+--
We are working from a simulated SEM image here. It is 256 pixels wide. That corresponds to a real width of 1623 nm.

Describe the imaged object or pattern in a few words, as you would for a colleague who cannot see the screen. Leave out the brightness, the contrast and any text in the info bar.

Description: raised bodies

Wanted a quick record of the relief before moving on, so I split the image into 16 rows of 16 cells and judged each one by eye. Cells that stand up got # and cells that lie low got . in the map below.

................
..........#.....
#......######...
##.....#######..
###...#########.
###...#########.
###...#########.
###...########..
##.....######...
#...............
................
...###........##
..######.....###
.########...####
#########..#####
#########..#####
+--

## TASK ITEM:
Output each line exactly, from the first line of the data down to the line that contains "Description: raised bodies", both included.

## EXPECTED ANSWER:
We are working from a simulated SEM image here. It is 256 pixels wide. That corresponds to a real width of 1623 nm.

Describe the imaged object or pattern in a few words, as you would for a colleague who cannot see the screen. Leave out the brightness, the contrast and any text in the info bar.

Description: raised bodies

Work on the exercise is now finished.